-- Opening Marker --
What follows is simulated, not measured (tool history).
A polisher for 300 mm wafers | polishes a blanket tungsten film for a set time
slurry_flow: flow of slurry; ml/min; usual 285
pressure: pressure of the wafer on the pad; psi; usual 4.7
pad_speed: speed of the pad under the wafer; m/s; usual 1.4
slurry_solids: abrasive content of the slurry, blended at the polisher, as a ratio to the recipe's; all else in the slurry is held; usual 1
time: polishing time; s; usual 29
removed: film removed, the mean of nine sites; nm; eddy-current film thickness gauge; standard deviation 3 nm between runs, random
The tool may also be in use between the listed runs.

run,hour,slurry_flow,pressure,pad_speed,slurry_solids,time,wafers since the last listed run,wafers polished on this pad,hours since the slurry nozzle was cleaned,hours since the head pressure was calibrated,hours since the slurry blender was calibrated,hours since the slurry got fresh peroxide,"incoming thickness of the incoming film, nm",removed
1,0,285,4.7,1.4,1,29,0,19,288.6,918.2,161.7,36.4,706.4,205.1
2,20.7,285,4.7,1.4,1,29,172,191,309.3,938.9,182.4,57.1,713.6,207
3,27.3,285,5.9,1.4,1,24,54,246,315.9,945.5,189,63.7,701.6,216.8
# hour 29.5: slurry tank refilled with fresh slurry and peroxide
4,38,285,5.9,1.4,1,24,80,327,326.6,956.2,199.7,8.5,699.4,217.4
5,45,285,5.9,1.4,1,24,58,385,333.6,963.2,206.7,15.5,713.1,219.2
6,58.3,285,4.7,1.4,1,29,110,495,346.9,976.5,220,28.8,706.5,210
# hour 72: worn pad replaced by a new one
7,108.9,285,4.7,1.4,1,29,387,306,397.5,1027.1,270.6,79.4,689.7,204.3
-- Closing Marker --

EXERCISE -
Give back each entry so that it matches the original word for word.

WRITTEN SOLUTION -
What follows is simulated, not measured (tool history).
A polisher for 300 mm wafers | polishes a blanket tungsten film for a set time
slurry_flow: flow of slurry; ml/min; usual 285
pressure: pressure of the wafer on the pad; psi; usual 4.7
pad_speed: speed of the pad under the wafer; m/s; usual 1.4
slurry_solids: abrasive content of the slurry, blended at the polisher, as a ratio to the recipe's; all else in the slurry is held; usual 1
time: polishing time; s; usual 29
removed: film removed, the mean of nine sites; nm; eddy-current film thickness gauge; standard deviation 3 nm between runs, random
The tool may also be in use between the listed runs.

run,hour,slurry_flow,pressure,pad_speed,slurry_solids,time,wafers since the last listed run,wafers polished on this pad,hours since the slurry nozzle was cleaned,hours since the head pressure was calibrated,hours since the slurry blender was calibrated,hours since the slurry got fresh peroxide,"incoming thickness of the incoming film, nm",removed
1,0,285,4.7,1.4,1,29,0,19,288.6,918.2,161.7,36.4,706.4,205.1
2,20.7,285,4.7,1.4,1,29,172,191,309.3,938.9,182.4,57.1,713.6,207
3,27.3,285,5.9,1.4,1,24,54,246,315.9,945.5,189,63.7,701.6,216.8
# hour 29.5: slurry tank refilled with fresh slurry and peroxide
4,38,285,5.9,1.4,1,24,80,327,326.6,956.2,199.7,8.5,699.4,217.4
5,45,285,5.9,1.4,1,24,58,385,333.6,963.2,206.7,15.5,713.1,219.2
6,58.3,285,4.7,1.4,1,29,110,495,346.9,976.5,220,28.8,706.5,210
# hour 72: worn pad replaced by a new one
7,108.9,285,4.7,1.4,1,29,387,306,397.5,1027.1,270.6,79.4,689.7,204.3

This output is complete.